> **Task item**:
When you repeat the listing, keep every character as it is.

[Raw data]

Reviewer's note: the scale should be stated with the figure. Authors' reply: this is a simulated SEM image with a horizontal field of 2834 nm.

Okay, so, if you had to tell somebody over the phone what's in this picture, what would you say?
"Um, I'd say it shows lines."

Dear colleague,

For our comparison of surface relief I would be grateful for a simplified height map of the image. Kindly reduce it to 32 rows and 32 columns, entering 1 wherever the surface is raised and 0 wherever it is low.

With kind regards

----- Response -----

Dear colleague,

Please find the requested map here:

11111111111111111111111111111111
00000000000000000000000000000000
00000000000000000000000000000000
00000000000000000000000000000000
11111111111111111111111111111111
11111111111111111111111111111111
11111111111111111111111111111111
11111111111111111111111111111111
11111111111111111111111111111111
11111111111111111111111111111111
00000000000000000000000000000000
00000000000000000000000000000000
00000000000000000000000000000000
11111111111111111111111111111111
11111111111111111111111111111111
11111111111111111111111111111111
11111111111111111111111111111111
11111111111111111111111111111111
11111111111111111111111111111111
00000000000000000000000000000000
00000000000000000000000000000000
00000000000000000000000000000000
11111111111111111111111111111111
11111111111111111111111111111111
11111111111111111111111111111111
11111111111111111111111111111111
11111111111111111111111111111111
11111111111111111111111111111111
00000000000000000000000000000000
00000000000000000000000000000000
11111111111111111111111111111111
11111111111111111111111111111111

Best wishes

[/Raw data]

> **Response area**:
Reviewer's note: the scale should be stated with the figure. Authors' reply: this is a simulated SEM image with a horizontal field of 2834 nm.

Okay, so, if you had to tell somebody over the phone what's in this picture, what would you say?
"Um, I'd say it shows lines."

Dear colleague,

For our comparison of surface relief I would be grateful for a simplified height map of the image. Kindly reduce it to 32 rows and 32 columns, entering 1 wherever the surface is raised and 0 wherever it is low.

With kind regards

----- Response -----

Dear colleague,

Please find the requested map here:

11111111111111111111111111111111
00000000000000000000000000000000
00000000000000000000000000000000
00000000000000000000000000000000
11111111111111111111111111111111
11111111111111111111111111111111
11111111111111111111111111111111
11111111111111111111111111111111
11111111111111111111111111111111
11111111111111111111111111111111
00000000000000000000000000000000
00000000000000000000000000000000
00000000000000000000000000000000
11111111111111111111111111111111
11111111111111111111111111111111
11111111111111111111111111111111
11111111111111111111111111111111
11111111111111111111111111111111
11111111111111111111111111111111
00000000000000000000000000000000
00000000000000000000000000000000
00000000000000000000000000000000
11111111111111111111111111111111
11111111111111111111111111111111
11111111111111111111111111111111
11111111111111111111111111111111
11111111111111111111111111111111
11111111111111111111111111111111
00000000000000000000000000000000
00000000000000000000000000000000
11111111111111111111111111111111
11111111111111111111111111111111

Best wishes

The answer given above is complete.